EXCERPTED RECORDS →
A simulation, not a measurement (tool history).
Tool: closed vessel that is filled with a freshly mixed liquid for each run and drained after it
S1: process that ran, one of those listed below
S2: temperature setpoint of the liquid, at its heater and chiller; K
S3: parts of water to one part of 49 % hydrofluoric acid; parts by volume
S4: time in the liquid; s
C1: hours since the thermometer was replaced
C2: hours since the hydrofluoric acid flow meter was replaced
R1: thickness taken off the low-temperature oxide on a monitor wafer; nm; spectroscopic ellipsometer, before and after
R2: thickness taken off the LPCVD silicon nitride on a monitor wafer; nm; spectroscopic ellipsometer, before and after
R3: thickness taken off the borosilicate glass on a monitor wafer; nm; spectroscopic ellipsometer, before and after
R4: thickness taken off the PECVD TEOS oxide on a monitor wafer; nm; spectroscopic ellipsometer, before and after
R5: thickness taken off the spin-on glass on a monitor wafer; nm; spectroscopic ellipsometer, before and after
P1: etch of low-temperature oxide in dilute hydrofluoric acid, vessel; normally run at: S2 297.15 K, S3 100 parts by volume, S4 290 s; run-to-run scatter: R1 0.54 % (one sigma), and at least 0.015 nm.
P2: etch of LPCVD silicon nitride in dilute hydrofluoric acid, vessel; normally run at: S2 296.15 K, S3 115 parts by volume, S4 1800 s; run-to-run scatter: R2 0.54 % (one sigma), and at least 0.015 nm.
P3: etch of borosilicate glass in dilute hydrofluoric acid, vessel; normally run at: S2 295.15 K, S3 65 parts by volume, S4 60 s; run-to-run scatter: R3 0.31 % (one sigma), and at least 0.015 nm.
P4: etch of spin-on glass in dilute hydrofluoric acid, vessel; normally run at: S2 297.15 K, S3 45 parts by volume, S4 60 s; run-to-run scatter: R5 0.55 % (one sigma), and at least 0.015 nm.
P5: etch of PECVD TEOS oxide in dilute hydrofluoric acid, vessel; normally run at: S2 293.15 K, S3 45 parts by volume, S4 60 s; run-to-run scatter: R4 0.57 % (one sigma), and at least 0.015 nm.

EXERCISE → From the first line of the entries above to the line with "P3: etch of", please return every line exactly, keeping both ends.

YOUR SOLUTION →
A simulation, not a measurement (tool history).
Tool: closed vessel that is filled with a freshly mixed liquid for each run and drained after it
S1: process that ran, one of those listed below
S2: temperature setpoint of the liquid, at its heater and chiller; K
S3: parts of water to one part of 49 % hydrofluoric acid; parts by volume
S4: time in the liquid; s
C1: hours since the thermometer was replaced
C2: hours since the hydrofluoric acid flow meter was replaced
R1: thickness taken off the low-temperature oxide on a monitor wafer; nm; spectroscopic ellipsometer, before and after
R2: thickness taken off the LPCVD silicon nitride on a monitor wafer; nm; spectroscopic ellipsometer, before and after
R3: thickness taken off the borosilicate glass on a monitor wafer; nm; spectroscopic ellipsometer, before and after
R4: thickness taken off the PECVD TEOS oxide on a monitor wafer; nm; spectroscopic ellipsometer, before and after
R5: thickness taken off the spin-on glass on a monitor wafer; nm; spectroscopic ellipsometer, before and after
P1: etch of low-temperature oxide in dilute hydrofluoric acid, vessel; normally run at: S2 297.15 K, S3 100 parts by volume, S4 290 s; run-to-run scatter: R1 0.54 % (one sigma), and at least 0.015 nm.
P2: etch of LPCVD silicon nitride in dilute hydrofluoric acid, vessel; normally run at: S2 296.15 K, S3 115 parts by volume, S4 1800 s; run-to-run scatter: R2 0.54 % (one sigma), and at least 0.015 nm.
P3: etch of borosilicate glass in dilute hydrofluoric acid, vessel; normally run at: S2 295.15 K, S3 65 parts by volume, S4 60 s; run-to-run scatter: R3 0.31 % (one sigma), and at least 0.015 nm.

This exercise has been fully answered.